■ **Exercise**
Only the lines from the top of the following listing through the line with "A: SiNx 52, SiO2" belong in your answer, exactly as written.

'''
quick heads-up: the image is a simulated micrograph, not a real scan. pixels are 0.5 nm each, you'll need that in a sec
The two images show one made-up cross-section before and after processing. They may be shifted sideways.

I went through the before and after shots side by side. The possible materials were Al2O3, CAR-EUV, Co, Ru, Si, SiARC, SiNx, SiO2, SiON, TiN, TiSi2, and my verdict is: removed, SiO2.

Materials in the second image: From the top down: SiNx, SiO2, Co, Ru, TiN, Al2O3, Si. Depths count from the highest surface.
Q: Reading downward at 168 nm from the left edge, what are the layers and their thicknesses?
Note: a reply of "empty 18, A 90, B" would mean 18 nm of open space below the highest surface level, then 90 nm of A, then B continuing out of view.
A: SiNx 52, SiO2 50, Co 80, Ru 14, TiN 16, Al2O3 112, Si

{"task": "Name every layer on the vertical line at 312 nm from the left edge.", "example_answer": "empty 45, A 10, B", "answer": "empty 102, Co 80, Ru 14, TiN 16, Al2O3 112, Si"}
'''

■ **Worked solution**
quick heads-up: the image is a simulated micrograph, not a real scan. pixels are 0.5 nm each, you'll need that in a sec
The two images show one made-up cross-section before and after processing. They may be shifted sideways.

I went through the before and after shots side by side. The possible materials were Al2O3, CAR-EUV, Co, Ru, Si, SiARC, SiNx, SiO2, SiON, TiN, TiSi2, and my verdict is: removed, SiO2.

Materials in the second image: From the top down: SiNx, SiO2, Co, Ru, TiN, Al2O3, Si. Depths count from the highest surface.
Q: Reading downward at 168 nm from the left edge, what are the layers and their thicknesses?
Note: a reply of "empty 18, A 90, B" would mean 18 nm of open space below the highest surface level, then 90 nm of A, then B continuing out of view.
A: SiNx 52, SiO2 50, Co 80, Ru 14, TiN 16, Al2O3 112, Si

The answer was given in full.